## Entries provided
********
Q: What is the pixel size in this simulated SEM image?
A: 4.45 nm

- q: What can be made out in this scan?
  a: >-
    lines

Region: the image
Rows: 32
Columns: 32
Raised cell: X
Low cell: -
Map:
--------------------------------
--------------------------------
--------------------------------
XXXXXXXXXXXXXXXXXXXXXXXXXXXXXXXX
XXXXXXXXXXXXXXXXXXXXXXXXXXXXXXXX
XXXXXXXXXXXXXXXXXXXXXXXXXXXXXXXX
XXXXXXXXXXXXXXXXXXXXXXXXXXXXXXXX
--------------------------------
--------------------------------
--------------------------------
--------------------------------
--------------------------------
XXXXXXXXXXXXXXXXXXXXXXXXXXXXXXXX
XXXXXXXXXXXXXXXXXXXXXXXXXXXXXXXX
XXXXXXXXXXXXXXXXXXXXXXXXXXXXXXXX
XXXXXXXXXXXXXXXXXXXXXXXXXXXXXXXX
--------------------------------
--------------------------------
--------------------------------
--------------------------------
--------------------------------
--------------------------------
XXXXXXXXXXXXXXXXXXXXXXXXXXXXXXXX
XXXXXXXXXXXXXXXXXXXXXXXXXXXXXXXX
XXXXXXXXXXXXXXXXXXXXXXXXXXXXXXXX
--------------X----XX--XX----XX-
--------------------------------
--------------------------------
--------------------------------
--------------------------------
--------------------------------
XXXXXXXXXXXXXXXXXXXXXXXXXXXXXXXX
********

## Work order
Retype all of the records above, word for word.

## Written answer
Q: What is the pixel size in this simulated SEM image?
A: 4.45 nm

- q: What can be made out in this scan?
  a: >-
    lines

Region: the image
Rows: 32
Columns: 32
Raised cell: X
Low cell: -
Map:
--------------------------------
--------------------------------
--------------------------------
XXXXXXXXXXXXXXXXXXXXXXXXXXXXXXXX
XXXXXXXXXXXXXXXXXXXXXXXXXXXXXXXX
XXXXXXXXXXXXXXXXXXXXXXXXXXXXXXXX
XXXXXXXXXXXXXXXXXXXXXXXXXXXXXXXX
--------------------------------
--------------------------------
--------------------------------
--------------------------------
--------------------------------
XXXXXXXXXXXXXXXXXXXXXXXXXXXXXXXX
XXXXXXXXXXXXXXXXXXXXXXXXXXXXXXXX
XXXXXXXXXXXXXXXXXXXXXXXXXXXXXXXX
XXXXXXXXXXXXXXXXXXXXXXXXXXXXXXXX
--------------------------------
--------------------------------
--------------------------------
--------------------------------
--------------------------------
--------------------------------
XXXXXXXXXXXXXXXXXXXXXXXXXXXXXXXX
XXXXXXXXXXXXXXXXXXXXXXXXXXXXXXXX
XXXXXXXXXXXXXXXXXXXXXXXXXXXXXXXX
--------------X----XX--XX----XX-
--------------------------------
--------------------------------
--------------------------------
--------------------------------
--------------------------------
XXXXXXXXXXXXXXXXXXXXXXXXXXXXXXXX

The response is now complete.